++++

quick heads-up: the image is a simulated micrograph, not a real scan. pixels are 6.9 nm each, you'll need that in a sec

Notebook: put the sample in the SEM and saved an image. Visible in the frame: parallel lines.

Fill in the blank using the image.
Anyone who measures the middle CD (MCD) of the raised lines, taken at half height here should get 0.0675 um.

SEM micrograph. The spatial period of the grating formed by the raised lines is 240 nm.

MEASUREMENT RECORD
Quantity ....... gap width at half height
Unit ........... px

++++

Output each line of the material exactly as it was written above.

quick heads-up: the image is a simulated micrograph, not a real scan. pixels are 6.9 nm each, you'll need that in a sec

Notebook: put the sample in the SEM and saved an image. Visible in the frame: parallel lines.

Fill in the blank using the image.
Anyone who measures the middle CD (MCD) of the raised lines, taken at half height here should get 0.0675 um.

SEM micrograph. The spatial period of the grating formed by the raised lines is 240 nm.

MEASUREMENT RECORD
Quantity ....... gap width at half height
Unit ........... px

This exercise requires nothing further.